- _ASSIGNMENT_: Each entry below must appear in the answer exactly as written.

——————————

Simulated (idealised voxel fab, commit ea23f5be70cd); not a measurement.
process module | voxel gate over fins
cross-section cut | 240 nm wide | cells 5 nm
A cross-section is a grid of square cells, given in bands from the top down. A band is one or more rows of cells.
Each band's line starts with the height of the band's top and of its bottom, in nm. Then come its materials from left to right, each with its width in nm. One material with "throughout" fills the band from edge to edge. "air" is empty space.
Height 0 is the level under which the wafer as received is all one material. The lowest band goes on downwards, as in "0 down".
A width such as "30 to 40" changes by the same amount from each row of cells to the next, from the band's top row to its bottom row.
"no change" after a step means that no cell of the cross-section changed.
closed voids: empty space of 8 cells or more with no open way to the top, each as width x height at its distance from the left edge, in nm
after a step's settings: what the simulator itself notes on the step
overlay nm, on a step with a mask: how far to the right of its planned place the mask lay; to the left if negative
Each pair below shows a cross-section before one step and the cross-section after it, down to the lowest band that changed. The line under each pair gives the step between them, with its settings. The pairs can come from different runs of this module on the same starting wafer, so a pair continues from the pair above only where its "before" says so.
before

——————————

- _SOLUTION_:
Simulated (idealised voxel fab, commit ea23f5be70cd); not a measurement.
process module | voxel gate over fins
cross-section cut | 240 nm wide | cells 5 nm
A cross-section is a grid of square cells, given in bands from the top down. A band is one or more rows of cells.
Each band's line starts with the height of the band's top and of its bottom, in nm. Then come its materials from left to right, each with its width in nm. One material with "throughout" fills the band from edge to edge. "air" is empty space.
Height 0 is the level under which the wafer as received is all one material. The lowest band goes on downwards, as in "0 down".
A width such as "30 to 40" changes by the same amount from each row of cells to the next, from the band's top row to its bottom row.
"no change" after a step means that no cell of the cross-section changed.
closed voids: empty space of 8 cells or more with no open way to the top, each as width x height at its distance from the left edge, in nm
after a step's settings: what the simulator itself notes on the step
overlay nm, on a step with a mask: how far to the right of its planned place the mask lay; to the left if negative
Each pair below shows a cross-section before one step and the cross-section after it, down to the lowest band that changed. The line under each pair gives the step between them, with its settings. The pairs can come from different runs of this module on the same starting wafer, so a pair continues from the pair above only where its "before" says so.
before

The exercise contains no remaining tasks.